Brief: Your task is to repeat the entries exactly from their first line through the line with "5,28.6,47,34,0.95,270,12.907", and to stop there.

Start of Extracted data

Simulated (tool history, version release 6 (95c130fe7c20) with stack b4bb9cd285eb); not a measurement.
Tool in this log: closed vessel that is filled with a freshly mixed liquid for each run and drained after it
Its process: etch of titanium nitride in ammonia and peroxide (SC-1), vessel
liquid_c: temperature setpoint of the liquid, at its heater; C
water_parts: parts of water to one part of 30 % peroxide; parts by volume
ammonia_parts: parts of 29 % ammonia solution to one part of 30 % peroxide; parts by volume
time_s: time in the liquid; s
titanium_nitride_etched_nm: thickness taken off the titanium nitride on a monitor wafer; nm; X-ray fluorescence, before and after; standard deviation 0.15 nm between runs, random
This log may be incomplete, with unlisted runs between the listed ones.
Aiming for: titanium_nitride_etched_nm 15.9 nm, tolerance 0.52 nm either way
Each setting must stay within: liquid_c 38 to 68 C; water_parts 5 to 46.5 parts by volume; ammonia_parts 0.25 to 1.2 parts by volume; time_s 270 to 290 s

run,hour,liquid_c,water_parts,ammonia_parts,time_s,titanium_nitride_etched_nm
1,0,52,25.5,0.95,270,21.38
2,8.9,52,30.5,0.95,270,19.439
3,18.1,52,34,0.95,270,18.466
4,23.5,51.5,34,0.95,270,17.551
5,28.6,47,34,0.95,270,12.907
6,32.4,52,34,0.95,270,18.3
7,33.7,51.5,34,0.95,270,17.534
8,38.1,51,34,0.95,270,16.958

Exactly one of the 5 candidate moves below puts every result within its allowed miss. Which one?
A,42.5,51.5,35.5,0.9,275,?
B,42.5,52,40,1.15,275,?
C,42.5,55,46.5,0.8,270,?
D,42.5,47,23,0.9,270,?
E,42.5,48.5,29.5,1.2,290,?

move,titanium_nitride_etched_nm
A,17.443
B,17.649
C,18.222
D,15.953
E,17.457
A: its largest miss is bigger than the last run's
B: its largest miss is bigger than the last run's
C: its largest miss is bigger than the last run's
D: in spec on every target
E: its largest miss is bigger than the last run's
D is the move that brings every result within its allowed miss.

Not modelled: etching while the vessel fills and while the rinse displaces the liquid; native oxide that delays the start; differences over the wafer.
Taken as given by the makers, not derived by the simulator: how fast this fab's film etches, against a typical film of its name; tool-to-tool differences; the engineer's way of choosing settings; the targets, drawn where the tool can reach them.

End of Extracted data

Answer space:
Simulated (tool history, version release 6 (95c130fe7c20) with stack b4bb9cd285eb); not a measurement.
Tool in this log: closed vessel that is filled with a freshly mixed liquid for each run and drained after it
Its process: etch of titanium nitride in ammonia and peroxide (SC-1), vessel
liquid_c: temperature setpoint of the liquid, at its heater; C
water_parts: parts of water to one part of 30 % peroxide; parts by volume
ammonia_parts: parts of 29 % ammonia solution to one part of 30 % peroxide; parts by volume
time_s: time in the liquid; s
titanium_nitride_etched_nm: thickness taken off the titanium nitride on a monitor wafer; nm; X-ray fluorescence, before and after; standard deviation 0.15 nm between runs, random
This log may be incomplete, with unlisted runs between the listed ones.
Aiming for: titanium_nitride_etched_nm 15.9 nm, tolerance 0.52 nm either way
Each setting must stay within: liquid_c 38 to 68 C; water_parts 5 to 46.5 parts by volume; ammonia_parts 0.25 to 1.2 parts by volume; time_s 270 to 290 s

run,hour,liquid_c,water_parts,ammonia_parts,time_s,titanium_nitride_etched_nm
1,0,52,25.5,0.95,270,21.38
2,8.9,52,30.5,0.95,270,19.439
3,18.1,52,34,0.95,270,18.466
4,23.5,51.5,34,0.95,270,17.551
5,28.6,47,34,0.95,270,12.907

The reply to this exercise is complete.